» Required action
Reproduce the data exactly. Omit no record.

» Provided material
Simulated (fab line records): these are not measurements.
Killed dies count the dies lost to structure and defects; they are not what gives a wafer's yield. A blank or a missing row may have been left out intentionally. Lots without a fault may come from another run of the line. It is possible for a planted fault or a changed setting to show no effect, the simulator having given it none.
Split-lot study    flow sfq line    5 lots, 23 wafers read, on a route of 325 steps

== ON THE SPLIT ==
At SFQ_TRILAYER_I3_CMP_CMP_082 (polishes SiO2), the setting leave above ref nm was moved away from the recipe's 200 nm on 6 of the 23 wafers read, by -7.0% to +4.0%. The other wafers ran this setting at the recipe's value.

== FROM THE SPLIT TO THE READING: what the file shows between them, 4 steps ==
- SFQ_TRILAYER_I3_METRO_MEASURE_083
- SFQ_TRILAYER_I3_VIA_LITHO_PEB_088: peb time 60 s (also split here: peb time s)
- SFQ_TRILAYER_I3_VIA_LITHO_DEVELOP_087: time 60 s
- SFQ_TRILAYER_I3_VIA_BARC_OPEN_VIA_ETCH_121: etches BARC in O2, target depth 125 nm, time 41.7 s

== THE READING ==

» Written solution
Simulated (fab line records): these are not measurements.
Killed dies count the dies lost to structure and defects; they are not what gives a wafer's yield. A blank or a missing row may have been left out intentionally. Lots without a fault may come from another run of the line. It is possible for a planted fault or a changed setting to show no effect, the simulator having given it none.
Split-lot study    flow sfq line    5 lots, 23 wafers read, on a route of 325 steps

== ON THE SPLIT ==
At SFQ_TRILAYER_I3_CMP_CMP_082 (polishes SiO2), the setting leave above ref nm was moved away from the recipe's 200 nm on 6 of the 23 wafers read, by -7.0% to +4.0%. The other wafers ran this setting at the recipe's value.

== FROM THE SPLIT TO THE READING: what the file shows between them, 4 steps ==
- SFQ_TRILAYER_I3_METRO_MEASURE_083
- SFQ_TRILAYER_I3_VIA_LITHO_PEB_088: peb time 60 s (also split here: peb time s)
- SFQ_TRILAYER_I3_VIA_LITHO_DEVELOP_087: time 60 s
- SFQ_TRILAYER_I3_VIA_BARC_OPEN_VIA_ETCH_121: etches BARC in O2, target depth 125 nm, time 41.7 s

== THE READING ==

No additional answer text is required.